Top of SUPPLIED MATERIAL

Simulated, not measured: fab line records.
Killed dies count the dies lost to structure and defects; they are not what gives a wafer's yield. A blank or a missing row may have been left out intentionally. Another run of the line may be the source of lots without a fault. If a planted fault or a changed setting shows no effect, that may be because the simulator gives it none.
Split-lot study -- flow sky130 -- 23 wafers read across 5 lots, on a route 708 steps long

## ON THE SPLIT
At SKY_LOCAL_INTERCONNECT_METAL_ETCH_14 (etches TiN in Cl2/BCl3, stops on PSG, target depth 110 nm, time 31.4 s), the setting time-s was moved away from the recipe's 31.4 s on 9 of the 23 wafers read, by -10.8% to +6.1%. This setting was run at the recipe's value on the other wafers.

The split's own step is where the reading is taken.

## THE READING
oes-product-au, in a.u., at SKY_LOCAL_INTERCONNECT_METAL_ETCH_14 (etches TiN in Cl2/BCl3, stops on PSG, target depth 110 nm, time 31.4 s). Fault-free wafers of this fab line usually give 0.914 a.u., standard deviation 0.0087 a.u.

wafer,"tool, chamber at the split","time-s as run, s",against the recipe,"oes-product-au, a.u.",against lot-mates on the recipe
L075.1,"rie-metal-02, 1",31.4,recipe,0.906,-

Bottom of SUPPLIED MATERIAL

TASK ITEM |
Every line above must be reproduced exactly as it stands.

EXERCISE ANSWER |
Simulated, not measured: fab line records.
Killed dies count the dies lost to structure and defects; they are not what gives a wafer's yield. A blank or a missing row may have been left out intentionally. Another run of the line may be the source of lots without a fault. If a planted fault or a changed setting shows no effect, that may be because the simulator gives it none.
Split-lot study -- flow sky130 -- 23 wafers read across 5 lots, on a route 708 steps long

## ON THE SPLIT
At SKY_LOCAL_INTERCONNECT_METAL_ETCH_14 (etches TiN in Cl2/BCl3, stops on PSG, target depth 110 nm, time 31.4 s), the setting time-s was moved away from the recipe's 31.4 s on 9 of the 23 wafers read, by -10.8% to +6.1%. This setting was run at the recipe's value on the other wafers.

The split's own step is where the reading is taken.

## THE READING
oes-product-au, in a.u., at SKY_LOCAL_INTERCONNECT_METAL_ETCH_14 (etches TiN in Cl2/BCl3, stops on PSG, target depth 110 nm, time 31.4 s). Fault-free wafers of this fab line usually give 0.914 a.u., standard deviation 0.0087 a.u.

wafer,"tool, chamber at the split","time-s as run, s",against the recipe,"oes-product-au, a.u.",against lot-mates on the recipe
L075.1,"rie-metal-02, 1",31.4,recipe,0.906,-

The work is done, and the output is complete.